• RECORDED DATA
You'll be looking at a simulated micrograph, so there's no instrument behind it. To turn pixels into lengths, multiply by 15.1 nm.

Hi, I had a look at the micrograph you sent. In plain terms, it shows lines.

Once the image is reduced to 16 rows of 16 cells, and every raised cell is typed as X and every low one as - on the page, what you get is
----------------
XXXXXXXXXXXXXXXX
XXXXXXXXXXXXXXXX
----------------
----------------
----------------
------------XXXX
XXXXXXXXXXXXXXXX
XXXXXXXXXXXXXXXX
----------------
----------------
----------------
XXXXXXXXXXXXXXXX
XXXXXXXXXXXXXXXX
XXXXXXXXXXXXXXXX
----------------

• WORK ORDER
Your output is to be the lines of the listing, exact and complete, starting at the first and ending with the line that contains "Hi, I had a".

• EXPECTED ANSWER
You'll be looking at a simulated micrograph, so there's no instrument behind it. To turn pixels into lengths, multiply by 15.1 nm.

Hi, I had a look at the micrograph you sent. In plain terms, it shows lines.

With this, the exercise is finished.